**Work instruction**
Below are some records. Reproduce them exactly from their first line through the line with "mid-height | 9.1 px |", inclusive.

Given records Start Marker

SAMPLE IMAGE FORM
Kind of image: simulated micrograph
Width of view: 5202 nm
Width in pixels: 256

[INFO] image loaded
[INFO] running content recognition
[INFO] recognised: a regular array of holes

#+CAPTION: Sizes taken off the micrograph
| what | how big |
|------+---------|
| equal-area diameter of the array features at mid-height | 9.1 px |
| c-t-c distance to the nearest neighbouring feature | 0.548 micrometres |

Given records End Marker

**Reply**
SAMPLE IMAGE FORM
Kind of image: simulated micrograph
Width of view: 5202 nm
Width in pixels: 256

[INFO] image loaded
[INFO] running content recognition
[INFO] recognised: a regular array of holes

#+CAPTION: Sizes taken off the micrograph
| what | how big |
|------+---------|
| equal-area diameter of the array features at mid-height | 9.1 px |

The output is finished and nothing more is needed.